#### Exercise
Only the lines from the start of the entries up to and including the line with "Top, bottom (nm), then" should be written out, exactly as they stand.

#### Record set
━━━━━━━━━━━━━━━━

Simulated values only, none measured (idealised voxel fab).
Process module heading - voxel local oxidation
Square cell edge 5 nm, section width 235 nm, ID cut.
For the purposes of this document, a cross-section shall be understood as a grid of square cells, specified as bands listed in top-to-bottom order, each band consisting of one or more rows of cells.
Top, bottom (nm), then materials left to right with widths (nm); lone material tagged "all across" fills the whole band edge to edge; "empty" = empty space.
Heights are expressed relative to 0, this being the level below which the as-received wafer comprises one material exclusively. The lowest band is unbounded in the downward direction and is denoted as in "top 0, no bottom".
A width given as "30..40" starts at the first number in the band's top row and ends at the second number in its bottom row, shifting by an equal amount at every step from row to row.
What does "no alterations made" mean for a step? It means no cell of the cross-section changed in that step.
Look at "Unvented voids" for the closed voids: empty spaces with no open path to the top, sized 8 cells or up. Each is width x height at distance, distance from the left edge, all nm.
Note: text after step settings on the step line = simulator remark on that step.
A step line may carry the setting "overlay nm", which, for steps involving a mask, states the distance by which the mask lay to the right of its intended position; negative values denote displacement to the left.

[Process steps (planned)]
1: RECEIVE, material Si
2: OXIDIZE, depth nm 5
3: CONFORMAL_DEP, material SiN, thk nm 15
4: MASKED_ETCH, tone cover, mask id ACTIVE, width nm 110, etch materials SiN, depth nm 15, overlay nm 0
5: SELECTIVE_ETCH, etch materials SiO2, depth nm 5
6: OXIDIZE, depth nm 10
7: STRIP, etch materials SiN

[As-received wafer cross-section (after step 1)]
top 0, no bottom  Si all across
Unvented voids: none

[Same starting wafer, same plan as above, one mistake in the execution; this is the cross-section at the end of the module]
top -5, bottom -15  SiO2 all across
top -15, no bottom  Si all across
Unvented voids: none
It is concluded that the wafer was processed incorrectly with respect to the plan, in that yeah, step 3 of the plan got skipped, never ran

━━━━━━━━━━━━━━━━

#### Answer box
Simulated values only, none measured (idealised voxel fab).
Process module heading - voxel local oxidation
Square cell edge 5 nm, section width 235 nm, ID cut.
For the purposes of this document, a cross-section shall be understood as a grid of square cells, specified as bands listed in top-to-bottom order, each band consisting of one or more rows of cells.
Top, bottom (nm), then materials left to right with widths (nm); lone material tagged "all across" fills the whole band edge to edge; "empty" = empty space.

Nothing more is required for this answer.